EXTRACTED RECORDS |
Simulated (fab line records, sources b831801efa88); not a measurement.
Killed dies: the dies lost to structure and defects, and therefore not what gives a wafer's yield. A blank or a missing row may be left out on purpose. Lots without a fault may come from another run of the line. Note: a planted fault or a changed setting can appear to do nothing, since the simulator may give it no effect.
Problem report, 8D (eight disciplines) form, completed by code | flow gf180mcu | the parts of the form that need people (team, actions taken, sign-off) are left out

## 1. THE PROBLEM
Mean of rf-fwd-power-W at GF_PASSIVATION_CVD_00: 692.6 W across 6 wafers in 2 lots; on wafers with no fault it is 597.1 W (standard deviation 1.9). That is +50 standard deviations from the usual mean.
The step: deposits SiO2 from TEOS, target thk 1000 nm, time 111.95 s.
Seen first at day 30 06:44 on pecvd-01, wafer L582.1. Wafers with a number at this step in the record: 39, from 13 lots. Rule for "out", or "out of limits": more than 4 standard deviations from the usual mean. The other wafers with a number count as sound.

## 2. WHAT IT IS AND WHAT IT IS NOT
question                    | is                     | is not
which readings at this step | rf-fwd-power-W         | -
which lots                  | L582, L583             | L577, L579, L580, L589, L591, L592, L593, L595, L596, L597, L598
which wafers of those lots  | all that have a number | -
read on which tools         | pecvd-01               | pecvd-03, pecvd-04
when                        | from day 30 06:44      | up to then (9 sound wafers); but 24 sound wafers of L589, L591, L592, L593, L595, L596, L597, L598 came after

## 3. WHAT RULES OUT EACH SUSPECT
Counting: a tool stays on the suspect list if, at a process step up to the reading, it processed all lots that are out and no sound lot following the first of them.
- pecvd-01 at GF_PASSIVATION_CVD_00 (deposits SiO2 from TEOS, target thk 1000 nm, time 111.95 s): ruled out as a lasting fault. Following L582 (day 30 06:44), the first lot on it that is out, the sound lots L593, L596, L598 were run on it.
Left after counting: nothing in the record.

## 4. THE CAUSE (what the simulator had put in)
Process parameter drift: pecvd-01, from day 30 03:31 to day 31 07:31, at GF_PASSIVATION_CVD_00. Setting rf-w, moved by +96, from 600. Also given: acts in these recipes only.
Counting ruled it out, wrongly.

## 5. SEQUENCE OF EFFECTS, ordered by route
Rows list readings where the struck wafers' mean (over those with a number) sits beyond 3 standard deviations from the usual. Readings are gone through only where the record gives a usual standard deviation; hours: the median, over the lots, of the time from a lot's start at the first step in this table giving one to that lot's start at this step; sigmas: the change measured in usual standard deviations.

WORK TASK |
Your reply should hold only the lines from the first line of the records through the one with "## 4. THE CAUSE", reproduced word for word.

ANSWER BOX |
Simulated (fab line records, sources b831801efa88); not a measurement.
Killed dies: the dies lost to structure and defects, and therefore not what gives a wafer's yield. A blank or a missing row may be left out on purpose. Lots without a fault may come from another run of the line. Note: a planted fault or a changed setting can appear to do nothing, since the simulator may give it no effect.
Problem report, 8D (eight disciplines) form, completed by code | flow gf180mcu | the parts of the form that need people (team, actions taken, sign-off) are left out

## 1. THE PROBLEM
Mean of rf-fwd-power-W at GF_PASSIVATION_CVD_00: 692.6 W across 6 wafers in 2 lots; on wafers with no fault it is 597.1 W (standard deviation 1.9). That is +50 standard deviations from the usual mean.
The step: deposits SiO2 from TEOS, target thk 1000 nm, time 111.95 s.
Seen first at day 30 06:44 on pecvd-01, wafer L582.1. Wafers with a number at this step in the record: 39, from 13 lots. Rule for "out", or "out of limits": more than 4 standard deviations from the usual mean. The other wafers with a number count as sound.

## 2. WHAT IT IS AND WHAT IT IS NOT
question                    | is                     | is not
which readings at this step | rf-fwd-power-W         | -
which lots                  | L582, L583             | L577, L579, L580, L589, L591, L592, L593, L595, L596, L597, L598
which wafers of those lots  | all that have a number | -
read on which tools         | pecvd-01               | pecvd-03, pecvd-04
when                        | from day 30 06:44      | up to then (9 sound wafers); but 24 sound wafers of L589, L591, L592, L593, L595, L596, L597, L598 came after

## 3. WHAT RULES OUT EACH SUSPECT
Counting: a tool stays on the suspect list if, at a process step up to the reading, it processed all lots that are out and no sound lot following the first of them.
- pecvd-01 at GF_PASSIVATION_CVD_00 (deposits SiO2 from TEOS, target thk 1000 nm, time 111.95 s): ruled out as a lasting fault. Following L582 (day 30 06:44), the first lot on it that is out, the sound lots L593, L596, L598 were run on it.
Left after counting: nothing in the record.

## 4. THE CAUSE (what the simulator had put in)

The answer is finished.